## Activity
Scan the records below for the line with "values are in nm." and the line with "4) PATTERN with". Repeat those two lines and every line between them exactly, and nothing else.

[Opening Provided data section]

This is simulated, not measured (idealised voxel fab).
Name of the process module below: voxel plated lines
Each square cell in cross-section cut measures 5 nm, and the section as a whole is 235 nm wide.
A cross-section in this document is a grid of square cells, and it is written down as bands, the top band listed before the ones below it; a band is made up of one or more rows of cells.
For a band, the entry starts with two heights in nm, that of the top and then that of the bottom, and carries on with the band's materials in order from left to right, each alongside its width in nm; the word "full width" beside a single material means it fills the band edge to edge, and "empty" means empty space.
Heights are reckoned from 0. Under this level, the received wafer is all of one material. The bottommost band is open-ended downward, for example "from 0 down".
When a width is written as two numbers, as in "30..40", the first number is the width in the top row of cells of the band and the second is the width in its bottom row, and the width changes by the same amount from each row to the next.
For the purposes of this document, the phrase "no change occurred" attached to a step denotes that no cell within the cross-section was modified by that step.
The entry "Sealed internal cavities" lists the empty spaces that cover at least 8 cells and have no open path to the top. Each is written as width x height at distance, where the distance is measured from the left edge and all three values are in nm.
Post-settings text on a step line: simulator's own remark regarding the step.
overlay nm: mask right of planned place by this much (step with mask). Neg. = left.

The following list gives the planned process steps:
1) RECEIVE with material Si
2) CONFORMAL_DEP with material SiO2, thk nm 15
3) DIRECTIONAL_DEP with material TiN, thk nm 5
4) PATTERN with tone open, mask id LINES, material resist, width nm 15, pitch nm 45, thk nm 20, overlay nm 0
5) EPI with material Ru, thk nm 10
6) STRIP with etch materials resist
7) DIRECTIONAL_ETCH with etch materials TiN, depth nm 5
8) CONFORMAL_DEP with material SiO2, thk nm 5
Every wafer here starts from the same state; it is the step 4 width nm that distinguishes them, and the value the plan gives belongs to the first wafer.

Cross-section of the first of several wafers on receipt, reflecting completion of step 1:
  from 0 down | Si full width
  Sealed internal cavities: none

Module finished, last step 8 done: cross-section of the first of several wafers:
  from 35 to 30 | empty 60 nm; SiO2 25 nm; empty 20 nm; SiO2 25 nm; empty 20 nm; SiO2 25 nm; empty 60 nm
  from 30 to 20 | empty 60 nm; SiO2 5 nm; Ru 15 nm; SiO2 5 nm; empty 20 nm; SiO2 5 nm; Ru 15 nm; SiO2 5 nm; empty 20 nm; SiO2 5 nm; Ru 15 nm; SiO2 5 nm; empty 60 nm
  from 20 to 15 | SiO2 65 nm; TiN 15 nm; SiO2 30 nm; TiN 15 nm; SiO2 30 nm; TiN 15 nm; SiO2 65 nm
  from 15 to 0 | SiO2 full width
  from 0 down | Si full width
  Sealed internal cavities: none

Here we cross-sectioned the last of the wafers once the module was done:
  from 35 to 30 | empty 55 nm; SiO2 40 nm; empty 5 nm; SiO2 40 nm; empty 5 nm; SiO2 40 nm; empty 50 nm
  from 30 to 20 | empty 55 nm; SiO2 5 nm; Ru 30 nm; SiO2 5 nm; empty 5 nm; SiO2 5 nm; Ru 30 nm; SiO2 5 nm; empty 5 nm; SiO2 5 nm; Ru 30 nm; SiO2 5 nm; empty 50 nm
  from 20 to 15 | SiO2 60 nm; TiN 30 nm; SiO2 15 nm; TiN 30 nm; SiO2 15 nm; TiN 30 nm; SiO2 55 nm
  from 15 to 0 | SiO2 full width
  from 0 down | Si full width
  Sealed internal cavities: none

[Closing Provided data section]

## Response
The entry "Sealed internal cavities" lists the empty spaces that cover at least 8 cells and have no open path to the top. Each is written as width x height at distance, where the distance is measured from the left edge and all three values are in nm.
Post-settings text on a step line: simulator's own remark regarding the step.
overlay nm: mask right of planned place by this much (step with mask). Neg. = left.

The following list gives the planned process steps:
1) RECEIVE with material Si
2) CONFORMAL_DEP with material SiO2, thk nm 15
3) DIRECTIONAL_DEP with material TiN, thk nm 5
4) PATTERN with tone open, mask id LINES, material resist, width nm 15, pitch nm 45, thk nm 20, overlay nm 0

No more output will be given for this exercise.